- BRIEF -
Would you repeat every line of the data exactly?

Top of EXTRACTED MATERIAL
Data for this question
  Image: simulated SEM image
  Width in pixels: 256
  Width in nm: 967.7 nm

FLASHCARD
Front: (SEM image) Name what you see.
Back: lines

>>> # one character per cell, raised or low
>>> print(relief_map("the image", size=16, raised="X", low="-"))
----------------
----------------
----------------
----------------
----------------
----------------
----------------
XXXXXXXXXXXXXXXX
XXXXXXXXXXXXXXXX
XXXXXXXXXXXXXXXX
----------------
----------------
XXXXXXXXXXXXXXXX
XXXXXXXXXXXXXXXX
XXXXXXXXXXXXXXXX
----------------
Bottom of EXTRACTED MATERIAL

- RESPONSE BOX -
Data for this question
  Image: simulated SEM image
  Width in pixels: 256
  Width in nm: 967.7 nm

FLASHCARD
Front: (SEM image) Name what you see.
Back: lines

>>> # one character per cell, raised or low
>>> print(relief_map("the image", size=16, raised="X", low="-"))
----------------
----------------
----------------
----------------
----------------
----------------
----------------
XXXXXXXXXXXXXXXX
XXXXXXXXXXXXXXXX
XXXXXXXXXXXXXXXX
----------------
----------------
XXXXXXXXXXXXXXXX
XXXXXXXXXXXXXXXX
XXXXXXXXXXXXXXXX
----------------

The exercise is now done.